Provided records
================================
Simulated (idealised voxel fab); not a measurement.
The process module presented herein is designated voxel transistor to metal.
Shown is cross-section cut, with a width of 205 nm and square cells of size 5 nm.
================================

Task item
Each entry, from start to finish, must be restated exactly.

Result
Simulated (idealised voxel fab); not a measurement.
The process module presented herein is designated voxel transistor to metal.
Shown is cross-section cut, with a width of 205 nm and square cells of size 5 nm.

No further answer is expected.